START Entries provided
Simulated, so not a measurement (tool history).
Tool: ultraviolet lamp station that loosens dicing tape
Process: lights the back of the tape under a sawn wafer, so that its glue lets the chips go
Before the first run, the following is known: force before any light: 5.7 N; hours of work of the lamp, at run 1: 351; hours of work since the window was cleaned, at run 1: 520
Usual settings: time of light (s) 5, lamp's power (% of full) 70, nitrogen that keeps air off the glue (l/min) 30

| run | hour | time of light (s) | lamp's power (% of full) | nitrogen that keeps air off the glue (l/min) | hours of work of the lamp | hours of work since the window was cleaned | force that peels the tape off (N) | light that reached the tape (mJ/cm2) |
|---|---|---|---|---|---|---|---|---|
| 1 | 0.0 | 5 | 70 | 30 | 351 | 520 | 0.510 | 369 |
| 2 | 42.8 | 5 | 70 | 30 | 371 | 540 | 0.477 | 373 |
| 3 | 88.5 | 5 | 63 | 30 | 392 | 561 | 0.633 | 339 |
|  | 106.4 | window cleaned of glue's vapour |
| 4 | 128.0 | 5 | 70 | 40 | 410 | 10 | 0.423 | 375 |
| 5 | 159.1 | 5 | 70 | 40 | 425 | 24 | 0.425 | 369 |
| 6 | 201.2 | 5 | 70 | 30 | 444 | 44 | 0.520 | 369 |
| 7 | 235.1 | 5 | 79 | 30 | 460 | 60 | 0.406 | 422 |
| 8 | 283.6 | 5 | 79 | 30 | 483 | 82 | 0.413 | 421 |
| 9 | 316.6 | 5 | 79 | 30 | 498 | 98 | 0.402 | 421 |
END Entries provided

*Work instruction:* Your answer must be the lines from the first line of the records through the line containing "0.413 | 421 |", copied exactly.

*Exercise response:*
Simulated, so not a measurement (tool history).
Tool: ultraviolet lamp station that loosens dicing tape
Process: lights the back of the tape under a sawn wafer, so that its glue lets the chips go
Before the first run, the following is known: force before any light: 5.7 N; hours of work of the lamp, at run 1: 351; hours of work since the window was cleaned, at run 1: 520
Usual settings: time of light (s) 5, lamp's power (% of full) 70, nitrogen that keeps air off the glue (l/min) 30

| run | hour | time of light (s) | lamp's power (% of full) | nitrogen that keeps air off the glue (l/min) | hours of work of the lamp | hours of work since the window was cleaned | force that peels the tape off (N) | light that reached the tape (mJ/cm2) |
|---|---|---|---|---|---|---|---|---|
| 1 | 0.0 | 5 | 70 | 30 | 351 | 520 | 0.510 | 369 |
| 2 | 42.8 | 5 | 70 | 30 | 371 | 540 | 0.477 | 373 |
| 3 | 88.5 | 5 | 63 | 30 | 392 | 561 | 0.633 | 339 |
|  | 106.4 | window cleaned of glue's vapour |
| 4 | 128.0 | 5 | 70 | 40 | 410 | 10 | 0.423 | 375 |
| 5 | 159.1 | 5 | 70 | 40 | 425 | 24 | 0.425 | 369 |
| 6 | 201.2 | 5 | 70 | 30 | 444 | 44 | 0.520 | 369 |
| 7 | 235.1 | 5 | 79 | 30 | 460 | 60 | 0.406 | 422 |
| 8 | 283.6 | 5 | 79 | 30 | 483 | 82 | 0.413 | 421 |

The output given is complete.